Segment Start: Data under study

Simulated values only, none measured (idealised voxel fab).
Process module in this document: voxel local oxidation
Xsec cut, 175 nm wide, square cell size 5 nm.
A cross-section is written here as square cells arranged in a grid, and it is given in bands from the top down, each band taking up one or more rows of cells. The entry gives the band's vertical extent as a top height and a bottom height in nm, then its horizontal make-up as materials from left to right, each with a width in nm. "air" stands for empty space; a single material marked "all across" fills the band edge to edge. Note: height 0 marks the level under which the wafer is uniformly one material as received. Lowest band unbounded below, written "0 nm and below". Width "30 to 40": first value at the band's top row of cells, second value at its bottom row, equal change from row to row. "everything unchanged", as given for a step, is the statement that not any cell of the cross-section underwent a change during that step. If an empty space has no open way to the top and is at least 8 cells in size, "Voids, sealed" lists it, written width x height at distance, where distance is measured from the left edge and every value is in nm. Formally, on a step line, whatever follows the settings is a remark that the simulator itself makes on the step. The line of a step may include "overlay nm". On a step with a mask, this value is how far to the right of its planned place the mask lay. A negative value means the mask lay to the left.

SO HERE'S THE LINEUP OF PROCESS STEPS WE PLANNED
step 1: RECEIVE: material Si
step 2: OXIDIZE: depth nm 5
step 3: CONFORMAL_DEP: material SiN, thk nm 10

Segment End: Data under study

**Exercise:** Give the data again exactly, line for line.

**Your solution:**
Simulated values only, none measured (idealised voxel fab).
Process module in this document: voxel local oxidation
Xsec cut, 175 nm wide, square cell size 5 nm.
A cross-section is written here as square cells arranged in a grid, and it is given in bands from the top down, each band taking up one or more rows of cells. The entry gives the band's vertical extent as a top height and a bottom height in nm, then its horizontal make-up as materials from left to right, each with a width in nm. "air" stands for empty space; a single material marked "all across" fills the band edge to edge. Note: height 0 marks the level under which the wafer is uniformly one material as received. Lowest band unbounded below, written "0 nm and below". Width "30 to 40": first value at the band's top row of cells, second value at its bottom row, equal change from row to row. "everything unchanged", as given for a step, is the statement that not any cell of the cross-section underwent a change during that step. If an empty space has no open way to the top and is at least 8 cells in size, "Voids, sealed" lists it, written width x height at distance, where distance is measured from the left edge and every value is in nm. Formally, on a step line, whatever follows the settings is a remark that the simulator itself makes on the step. The line of a step may include "overlay nm". On a step with a mask, this value is how far to the right of its planned place the mask lay. A negative value means the mask lay to the left.

SO HERE'S THE LINEUP OF PROCESS STEPS WE PLANNED
step 1: RECEIVE: material Si
step 2: OXIDIZE: depth nm 5
step 3: CONFORMAL_DEP: material SiN, thk nm 10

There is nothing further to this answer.